---------- Given records

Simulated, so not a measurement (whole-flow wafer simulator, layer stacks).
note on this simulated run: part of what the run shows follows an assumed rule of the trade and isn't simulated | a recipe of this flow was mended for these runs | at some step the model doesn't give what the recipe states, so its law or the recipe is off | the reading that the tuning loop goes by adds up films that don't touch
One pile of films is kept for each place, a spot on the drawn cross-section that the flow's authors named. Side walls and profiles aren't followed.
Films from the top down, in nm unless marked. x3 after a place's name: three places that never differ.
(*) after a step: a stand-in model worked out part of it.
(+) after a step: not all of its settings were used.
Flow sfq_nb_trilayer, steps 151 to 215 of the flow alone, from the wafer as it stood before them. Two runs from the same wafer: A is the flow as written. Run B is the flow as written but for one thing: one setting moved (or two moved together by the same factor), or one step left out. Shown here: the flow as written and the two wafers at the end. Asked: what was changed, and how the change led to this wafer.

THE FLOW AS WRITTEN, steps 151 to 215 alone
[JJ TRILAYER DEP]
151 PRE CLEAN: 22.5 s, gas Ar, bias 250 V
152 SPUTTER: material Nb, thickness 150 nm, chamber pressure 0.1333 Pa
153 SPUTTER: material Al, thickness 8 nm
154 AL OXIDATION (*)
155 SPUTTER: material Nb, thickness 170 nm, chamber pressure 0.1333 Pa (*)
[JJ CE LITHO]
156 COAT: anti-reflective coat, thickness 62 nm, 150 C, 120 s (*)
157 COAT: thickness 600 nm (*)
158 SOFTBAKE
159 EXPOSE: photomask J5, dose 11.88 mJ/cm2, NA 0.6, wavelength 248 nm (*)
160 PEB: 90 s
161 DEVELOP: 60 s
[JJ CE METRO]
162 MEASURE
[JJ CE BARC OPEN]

--------------------

## Work instruction
Beginning with the first line above, could you copy every line exactly, up to and including the one with "One pile of"?

## Problem solution
Simulated, so not a measurement (whole-flow wafer simulator, layer stacks).
note on this simulated run: part of what the run shows follows an assumed rule of the trade and isn't simulated | a recipe of this flow was mended for these runs | at some step the model doesn't give what the recipe states, so its law or the recipe is off | the reading that the tuning loop goes by adds up films that don't touch
One pile of films is kept for each place, a spot on the drawn cross-section that the flow's authors named. Side walls and profiles aren't followed.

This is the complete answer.